## Work task
Could you copy, exactly as written, every line from the first line of the records through the one containing "Killed dies count"?

## Exercise data
- - -
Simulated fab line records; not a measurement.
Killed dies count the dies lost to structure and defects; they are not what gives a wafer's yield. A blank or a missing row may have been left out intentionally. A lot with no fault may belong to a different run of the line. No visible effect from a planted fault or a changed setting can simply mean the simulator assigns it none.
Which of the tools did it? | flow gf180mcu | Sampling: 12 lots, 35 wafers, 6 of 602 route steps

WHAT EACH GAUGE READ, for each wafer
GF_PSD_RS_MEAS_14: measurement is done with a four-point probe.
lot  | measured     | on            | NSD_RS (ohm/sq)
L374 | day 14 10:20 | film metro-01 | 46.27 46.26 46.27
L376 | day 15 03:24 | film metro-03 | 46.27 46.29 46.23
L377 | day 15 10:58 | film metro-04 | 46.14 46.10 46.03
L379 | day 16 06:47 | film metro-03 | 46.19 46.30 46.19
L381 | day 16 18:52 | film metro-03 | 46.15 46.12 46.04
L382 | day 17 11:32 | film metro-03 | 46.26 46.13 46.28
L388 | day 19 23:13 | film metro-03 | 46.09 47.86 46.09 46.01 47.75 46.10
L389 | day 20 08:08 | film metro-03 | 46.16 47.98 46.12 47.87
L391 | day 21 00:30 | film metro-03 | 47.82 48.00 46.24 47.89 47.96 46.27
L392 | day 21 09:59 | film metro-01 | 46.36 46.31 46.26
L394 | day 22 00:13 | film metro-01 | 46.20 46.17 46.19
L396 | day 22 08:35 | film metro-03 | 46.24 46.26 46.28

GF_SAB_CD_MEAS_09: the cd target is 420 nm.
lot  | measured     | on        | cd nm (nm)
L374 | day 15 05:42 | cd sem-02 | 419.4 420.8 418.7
- - -

## Answer space
Simulated fab line records; not a measurement.
Killed dies count the dies lost to structure and defects; they are not what gives a wafer's yield. A blank or a missing row may have been left out intentionally. A lot with no fault may belong to a different run of the line. No visible effect from a planted fault or a changed setting can simply mean the simulator assigns it none.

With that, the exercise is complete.